■ Requirement: From the listing below, reproduce word for word the part that opens with the line containing "s between runs (one standard deviation)" and closes with the line containing "rise of the pressure with all valves shut (Pa/min): read"; reproduce nothing else.

■ Data excerpts:
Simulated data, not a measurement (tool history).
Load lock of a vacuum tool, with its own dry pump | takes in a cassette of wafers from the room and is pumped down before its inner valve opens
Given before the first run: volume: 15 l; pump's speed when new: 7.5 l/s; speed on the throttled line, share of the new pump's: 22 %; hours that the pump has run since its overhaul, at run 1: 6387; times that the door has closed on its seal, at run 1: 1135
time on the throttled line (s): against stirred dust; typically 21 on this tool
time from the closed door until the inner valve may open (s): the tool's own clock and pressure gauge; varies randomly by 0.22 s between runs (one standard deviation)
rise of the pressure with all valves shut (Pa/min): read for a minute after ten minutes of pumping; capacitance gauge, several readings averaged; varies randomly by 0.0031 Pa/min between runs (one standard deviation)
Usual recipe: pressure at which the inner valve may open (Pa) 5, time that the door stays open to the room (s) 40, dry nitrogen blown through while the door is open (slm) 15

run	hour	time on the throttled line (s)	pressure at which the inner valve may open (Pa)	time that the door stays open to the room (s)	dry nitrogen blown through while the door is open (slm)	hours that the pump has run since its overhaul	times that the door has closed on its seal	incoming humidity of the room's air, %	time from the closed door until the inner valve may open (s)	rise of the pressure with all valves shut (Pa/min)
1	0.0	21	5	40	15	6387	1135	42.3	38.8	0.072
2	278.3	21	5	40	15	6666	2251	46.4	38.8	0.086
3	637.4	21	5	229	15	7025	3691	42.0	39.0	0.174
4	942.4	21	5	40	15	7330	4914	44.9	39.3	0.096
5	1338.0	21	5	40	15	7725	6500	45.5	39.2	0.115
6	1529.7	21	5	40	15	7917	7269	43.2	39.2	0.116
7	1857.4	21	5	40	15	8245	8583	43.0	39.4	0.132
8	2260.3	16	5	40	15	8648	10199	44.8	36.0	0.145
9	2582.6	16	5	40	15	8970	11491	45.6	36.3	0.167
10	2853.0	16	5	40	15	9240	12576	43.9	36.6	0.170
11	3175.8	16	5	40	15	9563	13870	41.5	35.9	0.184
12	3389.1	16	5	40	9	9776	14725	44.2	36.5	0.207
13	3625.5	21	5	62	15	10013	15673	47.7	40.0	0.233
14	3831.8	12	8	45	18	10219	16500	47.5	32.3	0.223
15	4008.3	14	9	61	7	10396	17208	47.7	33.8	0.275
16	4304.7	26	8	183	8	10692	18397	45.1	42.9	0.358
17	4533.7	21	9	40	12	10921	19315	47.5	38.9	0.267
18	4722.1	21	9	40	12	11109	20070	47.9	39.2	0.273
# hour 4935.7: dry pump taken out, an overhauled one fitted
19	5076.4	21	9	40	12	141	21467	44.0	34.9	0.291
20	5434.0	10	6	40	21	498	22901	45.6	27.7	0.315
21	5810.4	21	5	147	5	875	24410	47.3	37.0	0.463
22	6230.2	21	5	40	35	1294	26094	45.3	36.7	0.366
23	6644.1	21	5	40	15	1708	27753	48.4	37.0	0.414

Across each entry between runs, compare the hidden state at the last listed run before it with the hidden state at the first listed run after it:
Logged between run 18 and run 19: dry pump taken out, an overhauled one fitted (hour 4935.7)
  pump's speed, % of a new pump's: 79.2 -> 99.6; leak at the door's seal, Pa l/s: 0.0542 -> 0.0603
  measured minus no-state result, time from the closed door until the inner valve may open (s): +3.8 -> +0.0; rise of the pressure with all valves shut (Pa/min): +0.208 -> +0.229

■ Exercise response:
time from the closed door until the inner valve may open (s): the tool's own clock and pressure gauge; varies randomly by 0.22 s between runs (one standard deviation)
rise of the pressure with all valves shut (Pa/min): read for a minute after ten minutes of pumping; capacitance gauge, several readings averaged; varies randomly by 0.0031 Pa/min between runs (one standard deviation)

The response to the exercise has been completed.